### Raw data
————————
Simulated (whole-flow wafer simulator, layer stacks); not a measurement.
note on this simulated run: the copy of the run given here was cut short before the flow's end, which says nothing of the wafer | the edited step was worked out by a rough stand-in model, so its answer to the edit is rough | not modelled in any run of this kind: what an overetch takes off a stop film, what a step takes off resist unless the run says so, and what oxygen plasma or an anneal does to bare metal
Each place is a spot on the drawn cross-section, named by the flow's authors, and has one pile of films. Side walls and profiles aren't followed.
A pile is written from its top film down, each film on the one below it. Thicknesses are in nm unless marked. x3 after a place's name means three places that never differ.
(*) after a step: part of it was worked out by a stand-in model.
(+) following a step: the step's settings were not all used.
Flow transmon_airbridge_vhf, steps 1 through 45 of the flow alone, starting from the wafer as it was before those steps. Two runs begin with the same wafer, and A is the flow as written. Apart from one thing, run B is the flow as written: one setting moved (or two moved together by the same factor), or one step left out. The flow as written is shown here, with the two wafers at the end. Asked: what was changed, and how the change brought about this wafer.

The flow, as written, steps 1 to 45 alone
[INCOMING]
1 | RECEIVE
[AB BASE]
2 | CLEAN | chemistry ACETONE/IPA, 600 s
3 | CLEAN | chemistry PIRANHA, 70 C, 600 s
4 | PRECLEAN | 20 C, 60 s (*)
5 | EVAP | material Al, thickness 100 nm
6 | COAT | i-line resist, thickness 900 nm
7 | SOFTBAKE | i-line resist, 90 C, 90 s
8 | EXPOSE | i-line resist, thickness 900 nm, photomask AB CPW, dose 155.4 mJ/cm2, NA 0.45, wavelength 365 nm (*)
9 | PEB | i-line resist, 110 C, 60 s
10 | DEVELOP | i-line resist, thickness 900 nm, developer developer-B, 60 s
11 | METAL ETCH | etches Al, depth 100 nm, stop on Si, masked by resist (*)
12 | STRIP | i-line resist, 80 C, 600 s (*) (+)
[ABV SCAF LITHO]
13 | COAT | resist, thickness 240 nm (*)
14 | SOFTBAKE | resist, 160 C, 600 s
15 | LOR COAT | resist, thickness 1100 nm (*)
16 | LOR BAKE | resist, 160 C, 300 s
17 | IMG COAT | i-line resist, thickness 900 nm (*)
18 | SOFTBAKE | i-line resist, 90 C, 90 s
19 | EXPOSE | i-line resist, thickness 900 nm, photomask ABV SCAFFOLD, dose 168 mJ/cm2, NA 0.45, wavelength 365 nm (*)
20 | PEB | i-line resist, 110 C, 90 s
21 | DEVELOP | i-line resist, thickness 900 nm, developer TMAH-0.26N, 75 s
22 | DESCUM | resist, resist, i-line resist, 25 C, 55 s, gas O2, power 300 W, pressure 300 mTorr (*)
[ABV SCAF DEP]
————————

### Assignment
Quote the records above exactly, from the first line through the line containing "7 | SOFTBAKE | i-line resist, 90 C, 90 s", and nothing more.

### Answer area
Simulated (whole-flow wafer simulator, layer stacks); not a measurement.
note on this simulated run: the copy of the run given here was cut short before the flow's end, which says nothing of the wafer | the edited step was worked out by a rough stand-in model, so its answer to the edit is rough | not modelled in any run of this kind: what an overetch takes off a stop film, what a step takes off resist unless the run says so, and what oxygen plasma or an anneal does to bare metal
Each place is a spot on the drawn cross-section, named by the flow's authors, and has one pile of films. Side walls and profiles aren't followed.
A pile is written from its top film down, each film on the one below it. Thicknesses are in nm unless marked. x3 after a place's name means three places that never differ.
(*) after a step: part of it was worked out by a stand-in model.
(+) following a step: the step's settings were not all used.
Flow transmon_airbridge_vhf, steps 1 through 45 of the flow alone, starting from the wafer as it was before those steps. Two runs begin with the same wafer, and A is the flow as written. Apart from one thing, run B is the flow as written: one setting moved (or two moved together by the same factor), or one step left out. The flow as written is shown here, with the two wafers at the end. Asked: what was changed, and how the change brought about this wafer.

The flow, as written, steps 1 to 45 alone
[INCOMING]
1 | RECEIVE
[AB BASE]
2 | CLEAN | chemistry ACETONE/IPA, 600 s
3 | CLEAN | chemistry PIRANHA, 70 C, 600 s
4 | PRECLEAN | 20 C, 60 s (*)
5 | EVAP | material Al, thickness 100 nm
6 | COAT | i-line resist, thickness 900 nm
7 | SOFTBAKE | i-line resist, 90 C, 90 s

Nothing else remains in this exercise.